▶ ASSIGNMENT
The whole listing is to be restated, character for character.

▶ RECORD EXCERPTS
────────────────
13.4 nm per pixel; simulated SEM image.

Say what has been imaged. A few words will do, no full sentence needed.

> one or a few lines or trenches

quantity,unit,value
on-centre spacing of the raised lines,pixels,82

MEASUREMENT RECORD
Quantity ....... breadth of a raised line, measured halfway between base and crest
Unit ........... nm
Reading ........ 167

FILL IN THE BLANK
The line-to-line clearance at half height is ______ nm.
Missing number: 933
────────────────

▶ ANSWER SECTION
13.4 nm per pixel; simulated SEM image.

Say what has been imaged. A few words will do, no full sentence needed.

> one or a few lines or trenches

quantity,unit,value
on-centre spacing of the raised lines,pixels,82

MEASUREMENT RECORD
Quantity ....... breadth of a raised line, measured halfway between base and crest
Unit ........... nm
Reading ........ 167

FILL IN THE BLANK
The line-to-line clearance at half height is ______ nm.
Missing number: 933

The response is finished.